Provide again, from the entries below, every line from the one containing "rawDefectCount: 843 629 1146" through the one containing "measured: day 26 02:10", exactly as written, and no other line.

_ _ _ _ _
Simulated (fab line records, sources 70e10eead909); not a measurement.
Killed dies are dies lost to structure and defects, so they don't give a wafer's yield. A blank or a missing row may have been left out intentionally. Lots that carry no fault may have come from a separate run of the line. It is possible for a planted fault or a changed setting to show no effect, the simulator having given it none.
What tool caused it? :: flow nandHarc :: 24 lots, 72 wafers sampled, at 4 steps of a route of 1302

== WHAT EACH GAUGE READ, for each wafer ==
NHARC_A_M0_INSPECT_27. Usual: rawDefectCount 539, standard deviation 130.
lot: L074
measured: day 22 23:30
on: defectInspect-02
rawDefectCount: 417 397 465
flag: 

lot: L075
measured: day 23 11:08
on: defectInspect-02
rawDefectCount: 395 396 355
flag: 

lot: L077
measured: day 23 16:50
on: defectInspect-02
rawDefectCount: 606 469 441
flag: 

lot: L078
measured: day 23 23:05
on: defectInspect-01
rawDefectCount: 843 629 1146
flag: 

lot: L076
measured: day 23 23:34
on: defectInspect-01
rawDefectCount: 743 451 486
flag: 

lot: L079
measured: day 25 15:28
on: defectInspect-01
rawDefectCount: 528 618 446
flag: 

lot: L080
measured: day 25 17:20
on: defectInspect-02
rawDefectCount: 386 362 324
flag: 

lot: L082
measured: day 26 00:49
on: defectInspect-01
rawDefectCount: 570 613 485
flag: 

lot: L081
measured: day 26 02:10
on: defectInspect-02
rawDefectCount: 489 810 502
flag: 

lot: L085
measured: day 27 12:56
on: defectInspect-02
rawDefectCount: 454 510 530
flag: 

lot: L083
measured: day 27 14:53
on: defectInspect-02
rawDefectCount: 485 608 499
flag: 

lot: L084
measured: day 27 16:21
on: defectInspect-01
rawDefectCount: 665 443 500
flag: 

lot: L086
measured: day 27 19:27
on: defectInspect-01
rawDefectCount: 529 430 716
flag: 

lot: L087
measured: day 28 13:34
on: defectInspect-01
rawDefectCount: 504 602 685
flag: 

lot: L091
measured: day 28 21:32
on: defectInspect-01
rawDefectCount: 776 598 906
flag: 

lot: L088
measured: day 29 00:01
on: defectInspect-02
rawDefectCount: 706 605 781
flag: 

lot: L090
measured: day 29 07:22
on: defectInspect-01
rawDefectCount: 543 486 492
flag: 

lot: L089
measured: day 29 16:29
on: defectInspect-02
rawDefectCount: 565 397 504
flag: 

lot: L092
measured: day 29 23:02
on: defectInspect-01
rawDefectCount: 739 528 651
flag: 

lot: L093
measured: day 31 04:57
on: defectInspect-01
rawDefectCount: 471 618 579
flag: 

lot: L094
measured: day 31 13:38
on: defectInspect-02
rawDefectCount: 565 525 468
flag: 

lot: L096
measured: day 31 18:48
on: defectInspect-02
_ _ _ _ _

● Exercise result:
rawDefectCount: 843 629 1146
flag: 

lot: L076
measured: day 23 23:34
on: defectInspect-01
rawDefectCount: 743 451 486
flag: 

lot: L079
measured: day 25 15:28
on: defectInspect-01
rawDefectCount: 528 618 446
flag: 

lot: L080
measured: day 25 17:20
on: defectInspect-02
rawDefectCount: 386 362 324
flag: 

lot: L082
measured: day 26 00:49
on: defectInspect-01
rawDefectCount: 570 613 485
flag: 

lot: L081
measured: day 26 02:10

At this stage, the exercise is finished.